'''

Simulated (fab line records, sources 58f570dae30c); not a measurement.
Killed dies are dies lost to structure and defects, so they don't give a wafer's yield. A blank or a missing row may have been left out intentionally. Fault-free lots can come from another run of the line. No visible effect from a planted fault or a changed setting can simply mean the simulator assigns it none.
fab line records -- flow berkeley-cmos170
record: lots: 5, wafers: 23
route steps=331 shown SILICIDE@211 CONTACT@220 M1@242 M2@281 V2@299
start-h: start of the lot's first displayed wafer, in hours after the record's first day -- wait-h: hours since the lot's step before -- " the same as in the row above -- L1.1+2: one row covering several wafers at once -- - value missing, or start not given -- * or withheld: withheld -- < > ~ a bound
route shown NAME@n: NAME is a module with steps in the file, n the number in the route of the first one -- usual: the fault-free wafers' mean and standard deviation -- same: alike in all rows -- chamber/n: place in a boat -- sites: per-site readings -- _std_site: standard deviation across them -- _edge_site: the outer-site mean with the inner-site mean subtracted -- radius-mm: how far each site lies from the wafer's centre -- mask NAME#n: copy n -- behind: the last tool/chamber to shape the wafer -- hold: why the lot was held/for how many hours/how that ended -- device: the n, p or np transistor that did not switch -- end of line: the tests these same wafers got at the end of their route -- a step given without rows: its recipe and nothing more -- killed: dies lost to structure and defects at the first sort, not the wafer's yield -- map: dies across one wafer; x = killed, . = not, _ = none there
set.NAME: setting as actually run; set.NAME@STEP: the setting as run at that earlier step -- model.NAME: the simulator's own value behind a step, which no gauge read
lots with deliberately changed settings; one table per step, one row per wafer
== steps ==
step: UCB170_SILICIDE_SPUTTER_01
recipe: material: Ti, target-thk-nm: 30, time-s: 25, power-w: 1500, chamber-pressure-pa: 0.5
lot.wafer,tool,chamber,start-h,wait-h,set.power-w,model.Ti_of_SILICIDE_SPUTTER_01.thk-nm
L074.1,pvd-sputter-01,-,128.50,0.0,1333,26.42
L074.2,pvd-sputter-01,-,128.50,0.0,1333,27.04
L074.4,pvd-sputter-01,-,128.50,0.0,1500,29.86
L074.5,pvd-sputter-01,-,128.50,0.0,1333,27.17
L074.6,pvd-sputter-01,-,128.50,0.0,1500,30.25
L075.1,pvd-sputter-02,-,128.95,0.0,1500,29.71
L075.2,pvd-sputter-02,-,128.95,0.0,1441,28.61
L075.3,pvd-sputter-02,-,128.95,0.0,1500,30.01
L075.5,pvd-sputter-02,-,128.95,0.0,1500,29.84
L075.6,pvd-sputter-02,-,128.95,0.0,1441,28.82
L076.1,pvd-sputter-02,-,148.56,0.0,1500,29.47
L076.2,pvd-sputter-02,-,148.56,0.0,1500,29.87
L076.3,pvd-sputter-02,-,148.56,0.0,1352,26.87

'''

Begin with the line above that has "L074.2,pvd-sputter-01,-,128.50,0.0,1333,27.04" and continue through the line that has "L076.2,pvd-sputter-02,-,148.56,0.0,1500,29.87", setting each one down exactly. Stop there.

TASK ANSWER
L074.2,pvd-sputter-01,-,128.50,0.0,1333,27.04
L074.4,pvd-sputter-01,-,128.50,0.0,1500,29.86
L074.5,pvd-sputter-01,-,128.50,0.0,1333,27.17
L074.6,pvd-sputter-01,-,128.50,0.0,1500,30.25
L075.1,pvd-sputter-02,-,128.95,0.0,1500,29.71
L075.2,pvd-sputter-02,-,128.95,0.0,1441,28.61
L075.3,pvd-sputter-02,-,128.95,0.0,1500,30.01
L075.5,pvd-sputter-02,-,128.95,0.0,1500,29.84
L075.6,pvd-sputter-02,-,128.95,0.0,1441,28.82
L076.1,pvd-sputter-02,-,148.56,0.0,1500,29.47
L076.2,pvd-sputter-02,-,148.56,0.0,1500,29.87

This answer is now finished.